Data listing —
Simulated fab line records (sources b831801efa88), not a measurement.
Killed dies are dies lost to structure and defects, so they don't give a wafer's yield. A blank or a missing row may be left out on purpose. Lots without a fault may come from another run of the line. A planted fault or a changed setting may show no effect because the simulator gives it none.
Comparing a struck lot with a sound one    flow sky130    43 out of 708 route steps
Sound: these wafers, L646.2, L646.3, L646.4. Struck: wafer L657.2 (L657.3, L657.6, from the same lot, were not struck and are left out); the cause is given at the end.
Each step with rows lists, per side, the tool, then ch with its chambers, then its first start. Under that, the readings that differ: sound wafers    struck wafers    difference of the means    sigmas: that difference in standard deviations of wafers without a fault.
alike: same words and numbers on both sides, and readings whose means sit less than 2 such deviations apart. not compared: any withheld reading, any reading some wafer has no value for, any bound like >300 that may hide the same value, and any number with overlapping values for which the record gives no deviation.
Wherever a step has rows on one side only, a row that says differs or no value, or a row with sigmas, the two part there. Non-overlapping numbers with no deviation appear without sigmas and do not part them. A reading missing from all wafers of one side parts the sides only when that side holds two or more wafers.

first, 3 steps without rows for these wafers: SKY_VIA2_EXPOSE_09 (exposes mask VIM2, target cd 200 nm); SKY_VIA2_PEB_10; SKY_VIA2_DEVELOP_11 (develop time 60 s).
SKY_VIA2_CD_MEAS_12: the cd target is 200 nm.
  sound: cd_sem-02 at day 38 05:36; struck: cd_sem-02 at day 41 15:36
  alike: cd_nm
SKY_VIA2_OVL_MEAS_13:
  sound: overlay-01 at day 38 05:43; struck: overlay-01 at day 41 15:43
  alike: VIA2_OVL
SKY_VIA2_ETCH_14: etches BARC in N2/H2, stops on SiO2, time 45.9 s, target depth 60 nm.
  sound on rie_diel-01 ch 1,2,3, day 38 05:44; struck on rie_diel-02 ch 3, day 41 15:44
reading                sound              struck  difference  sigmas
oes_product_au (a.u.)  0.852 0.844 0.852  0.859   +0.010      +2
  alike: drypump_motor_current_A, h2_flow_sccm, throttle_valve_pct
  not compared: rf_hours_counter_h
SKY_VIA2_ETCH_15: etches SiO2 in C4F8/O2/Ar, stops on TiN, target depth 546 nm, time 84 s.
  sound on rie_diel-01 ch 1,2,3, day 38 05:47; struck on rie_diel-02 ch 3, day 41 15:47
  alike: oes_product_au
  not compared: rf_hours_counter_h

Exercise — Begin with the first line of the records and finish with the line containing "sound on rie_diel-01 ch 1,2,3, day 38 05:44;". Reproduce those lines exactly, both ends included, and nothing else.

Written reply —
Simulated fab line records (sources b831801efa88), not a measurement.
Killed dies are dies lost to structure and defects, so they don't give a wafer's yield. A blank or a missing row may be left out on purpose. Lots without a fault may come from another run of the line. A planted fault or a changed setting may show no effect because the simulator gives it none.
Comparing a struck lot with a sound one    flow sky130    43 out of 708 route steps
Sound: these wafers, L646.2, L646.3, L646.4. Struck: wafer L657.2 (L657.3, L657.6, from the same lot, were not struck and are left out); the cause is given at the end.
Each step with rows lists, per side, the tool, then ch with its chambers, then its first start. Under that, the readings that differ: sound wafers    struck wafers    difference of the means    sigmas: that difference in standard deviations of wafers without a fault.
alike: same words and numbers on both sides, and readings whose means sit less than 2 such deviations apart. not compared: any withheld reading, any reading some wafer has no value for, any bound like >300 that may hide the same value, and any number with overlapping values for which the record gives no deviation.
Wherever a step has rows on one side only, a row that says differs or no value, or a row with sigmas, the two part there. Non-overlapping numbers with no deviation appear without sigmas and do not part them. A reading missing from all wafers of one side parts the sides only when that side holds two or more wafers.

first, 3 steps without rows for these wafers: SKY_VIA2_EXPOSE_09 (exposes mask VIM2, target cd 200 nm); SKY_VIA2_PEB_10; SKY_VIA2_DEVELOP_11 (develop time 60 s).
SKY_VIA2_CD_MEAS_12: the cd target is 200 nm.
  sound: cd_sem-02 at day 38 05:36; struck: cd_sem-02 at day 41 15:36
  alike: cd_nm
SKY_VIA2_OVL_MEAS_13:
  sound: overlay-01 at day 38 05:43; struck: overlay-01 at day 41 15:43
  alike: VIA2_OVL
SKY_VIA2_ETCH_14: etches BARC in N2/H2, stops on SiO2, time 45.9 s, target depth 60 nm.
  sound on rie_diel-01 ch 1,2,3, day 38 05:44; struck on rie_diel-02 ch 3, day 41 15:44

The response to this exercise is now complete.